- Dataset extract:
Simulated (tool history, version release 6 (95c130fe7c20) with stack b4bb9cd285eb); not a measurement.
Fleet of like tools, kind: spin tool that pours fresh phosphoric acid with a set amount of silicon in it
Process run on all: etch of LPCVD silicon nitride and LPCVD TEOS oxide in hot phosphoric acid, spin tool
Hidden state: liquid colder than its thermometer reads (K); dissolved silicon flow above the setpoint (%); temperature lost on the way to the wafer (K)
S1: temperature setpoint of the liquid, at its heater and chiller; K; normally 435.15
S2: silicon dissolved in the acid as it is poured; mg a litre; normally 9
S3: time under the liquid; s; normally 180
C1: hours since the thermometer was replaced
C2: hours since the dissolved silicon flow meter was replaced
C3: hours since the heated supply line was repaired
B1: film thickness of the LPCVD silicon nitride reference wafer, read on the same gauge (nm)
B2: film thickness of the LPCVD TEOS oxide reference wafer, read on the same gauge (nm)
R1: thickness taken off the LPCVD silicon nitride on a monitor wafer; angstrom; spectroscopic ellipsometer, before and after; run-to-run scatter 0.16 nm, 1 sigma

- Requirement: Here the job is to restate all of the data word for word.

- Task solution:
Simulated (tool history, version release 6 (95c130fe7c20) with stack b4bb9cd285eb); not a measurement.
Fleet of like tools, kind: spin tool that pours fresh phosphoric acid with a set amount of silicon in it
Process run on all: etch of LPCVD silicon nitride and LPCVD TEOS oxide in hot phosphoric acid, spin tool
Hidden state: liquid colder than its thermometer reads (K); dissolved silicon flow above the setpoint (%); temperature lost on the way to the wafer (K)
S1: temperature setpoint of the liquid, at its heater and chiller; K; normally 435.15
S2: silicon dissolved in the acid as it is poured; mg a litre; normally 9
S3: time under the liquid; s; normally 180
C1: hours since the thermometer was replaced
C2: hours since the dissolved silicon flow meter was replaced
C3: hours since the heated supply line was repaired
B1: film thickness of the LPCVD silicon nitride reference wafer, read on the same gauge (nm)
B2: film thickness of the LPCVD TEOS oxide reference wafer, read on the same gauge (nm)
R1: thickness taken off the LPCVD silicon nitride on a monitor wafer; angstrom; spectroscopic ellipsometer, before and after; run-to-run scatter 0.16 nm, 1 sigma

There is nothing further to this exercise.